## WORK ITEM
Could every line of the data be copied out once more, exactly?

DATA UNDER STUDY section start

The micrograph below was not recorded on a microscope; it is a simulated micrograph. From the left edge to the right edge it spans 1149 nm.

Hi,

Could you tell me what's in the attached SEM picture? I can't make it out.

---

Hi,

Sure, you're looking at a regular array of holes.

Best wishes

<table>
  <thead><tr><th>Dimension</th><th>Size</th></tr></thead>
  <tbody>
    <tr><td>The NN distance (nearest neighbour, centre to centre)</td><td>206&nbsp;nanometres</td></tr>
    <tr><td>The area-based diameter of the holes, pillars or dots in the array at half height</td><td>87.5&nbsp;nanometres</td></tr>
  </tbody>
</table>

DATA UNDER STUDY section end

## TASK RESULT
The micrograph below was not recorded on a microscope; it is a simulated micrograph. From the left edge to the right edge it spans 1149 nm.

Hi,

Could you tell me what's in the attached SEM picture? I can't make it out.

---

Hi,

Sure, you're looking at a regular array of holes.

Best wishes

<table>
  <thead><tr><th>Dimension</th><th>Size</th></tr></thead>
  <tbody>
    <tr><td>The NN distance (nearest neighbour, centre to centre)</td><td>206&nbsp;nanometres</td></tr>
    <tr><td>The area-based diameter of the holes, pillars or dots in the array at half height</td><td>87.5&nbsp;nanometres</td></tr>
  </tbody>
</table>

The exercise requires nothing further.